The records below are to be written out again, exactly as they appear.

PROVIDED INFORMATION section start
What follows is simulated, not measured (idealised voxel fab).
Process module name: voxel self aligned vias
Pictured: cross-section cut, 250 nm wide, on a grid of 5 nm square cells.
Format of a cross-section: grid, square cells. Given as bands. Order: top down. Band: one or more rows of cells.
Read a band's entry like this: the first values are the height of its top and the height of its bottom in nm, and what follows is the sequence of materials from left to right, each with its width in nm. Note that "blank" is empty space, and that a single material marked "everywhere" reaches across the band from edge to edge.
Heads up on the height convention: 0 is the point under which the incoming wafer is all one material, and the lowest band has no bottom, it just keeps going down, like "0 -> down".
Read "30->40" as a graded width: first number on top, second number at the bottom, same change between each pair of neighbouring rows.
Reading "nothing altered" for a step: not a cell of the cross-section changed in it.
PROVIDED INFORMATION section end

TASK ANSWER »
What follows is simulated, not measured (idealised voxel fab).
Process module name: voxel self aligned vias
Pictured: cross-section cut, 250 nm wide, on a grid of 5 nm square cells.
Format of a cross-section: grid, square cells. Given as bands. Order: top down. Band: one or more rows of cells.
Read a band's entry like this: the first values are the height of its top and the height of its bottom in nm, and what follows is the sequence of materials from left to right, each with its width in nm. Note that "blank" is empty space, and that a single material marked "everywhere" reaches across the band from edge to edge.
Heads up on the height convention: 0 is the point under which the incoming wafer is all one material, and the lowest band has no bottom, it just keeps going down, like "0 -> down".
Read "30->40" as a graded width: first number on top, second number at the bottom, same change between each pair of neighbouring rows.
Reading "nothing altered" for a step: not a cell of the cross-section changed in it.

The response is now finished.